§ **RECORD SET**:
╭──

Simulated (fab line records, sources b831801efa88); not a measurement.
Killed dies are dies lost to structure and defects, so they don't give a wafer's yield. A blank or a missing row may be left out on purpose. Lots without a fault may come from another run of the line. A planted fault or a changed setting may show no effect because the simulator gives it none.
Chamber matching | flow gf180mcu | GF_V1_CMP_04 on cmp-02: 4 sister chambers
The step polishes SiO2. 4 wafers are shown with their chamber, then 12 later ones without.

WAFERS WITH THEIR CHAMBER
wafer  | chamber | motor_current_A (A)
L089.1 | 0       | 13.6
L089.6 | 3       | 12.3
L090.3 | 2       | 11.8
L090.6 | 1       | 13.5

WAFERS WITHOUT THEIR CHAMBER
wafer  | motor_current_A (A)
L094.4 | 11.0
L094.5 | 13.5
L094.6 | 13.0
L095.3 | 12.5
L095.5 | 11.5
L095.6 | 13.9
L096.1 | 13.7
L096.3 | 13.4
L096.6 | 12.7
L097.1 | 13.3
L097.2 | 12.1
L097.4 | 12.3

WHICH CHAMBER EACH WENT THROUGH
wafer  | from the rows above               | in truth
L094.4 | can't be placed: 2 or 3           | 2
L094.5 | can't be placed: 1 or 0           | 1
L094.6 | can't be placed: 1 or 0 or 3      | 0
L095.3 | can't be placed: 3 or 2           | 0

╰──

Would you retype the records above without changing a word?

§ **WRITTEN REPLY**:
Simulated (fab line records, sources b831801efa88); not a measurement.
Killed dies are dies lost to structure and defects, so they don't give a wafer's yield. A blank or a missing row may be left out on purpose. Lots without a fault may come from another run of the line. A planted fault or a changed setting may show no effect because the simulator gives it none.
Chamber matching | flow gf180mcu | GF_V1_CMP_04 on cmp-02: 4 sister chambers
The step polishes SiO2. 4 wafers are shown with their chamber, then 12 later ones without.

WAFERS WITH THEIR CHAMBER
wafer  | chamber | motor_current_A (A)
L089.1 | 0       | 13.6
L089.6 | 3       | 12.3
L090.3 | 2       | 11.8
L090.6 | 1       | 13.5

WAFERS WITHOUT THEIR CHAMBER
wafer  | motor_current_A (A)
L094.4 | 11.0
L094.5 | 13.5
L094.6 | 13.0
L095.3 | 12.5
L095.5 | 11.5
L095.6 | 13.9
L096.1 | 13.7
L096.3 | 13.4
L096.6 | 12.7
L097.1 | 13.3
L097.2 | 12.1
L097.4 | 12.3

WHICH CHAMBER EACH WENT THROUGH
wafer  | from the rows above               | in truth
L094.4 | can't be placed: 2 or 3           | 2
L094.5 | can't be placed: 1 or 0           | 1
L094.6 | can't be placed: 1 or 0 or 3      | 0
L095.3 | can't be placed: 3 or 2           | 0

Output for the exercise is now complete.